__Dataset entries__:
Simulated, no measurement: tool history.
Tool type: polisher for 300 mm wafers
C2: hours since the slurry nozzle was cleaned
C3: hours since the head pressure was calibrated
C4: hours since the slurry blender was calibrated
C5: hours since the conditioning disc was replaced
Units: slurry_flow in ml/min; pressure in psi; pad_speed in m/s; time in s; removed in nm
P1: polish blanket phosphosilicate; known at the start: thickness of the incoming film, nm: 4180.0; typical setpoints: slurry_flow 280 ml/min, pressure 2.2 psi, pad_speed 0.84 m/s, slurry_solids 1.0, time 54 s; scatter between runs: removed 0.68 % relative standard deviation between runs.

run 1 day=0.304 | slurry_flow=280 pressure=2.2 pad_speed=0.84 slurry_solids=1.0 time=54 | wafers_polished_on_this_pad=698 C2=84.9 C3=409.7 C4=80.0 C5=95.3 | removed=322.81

__Required action__:
Give back the material above without altering a single word.

__Response__:
Simulated, no measurement: tool history.
Tool type: polisher for 300 mm wafers
C2: hours since the slurry nozzle was cleaned
C3: hours since the head pressure was calibrated
C4: hours since the slurry blender was calibrated
C5: hours since the conditioning disc was replaced
Units: slurry_flow in ml/min; pressure in psi; pad_speed in m/s; time in s; removed in nm
P1: polish blanket phosphosilicate; known at the start: thickness of the incoming film, nm: 4180.0; typical setpoints: slurry_flow 280 ml/min, pressure 2.2 psi, pad_speed 0.84 m/s, slurry_solids 1.0, time 54 s; scatter between runs: removed 0.68 % relative standard deviation between runs.

run 1 day=0.304 | slurry_flow=280 pressure=2.2 pad_speed=0.84 slurry_solids=1.0 time=54 | wafers_polished_on_this_pad=698 C2=84.9 C3=409.7 C4=80.0 C5=95.3 | removed=322.81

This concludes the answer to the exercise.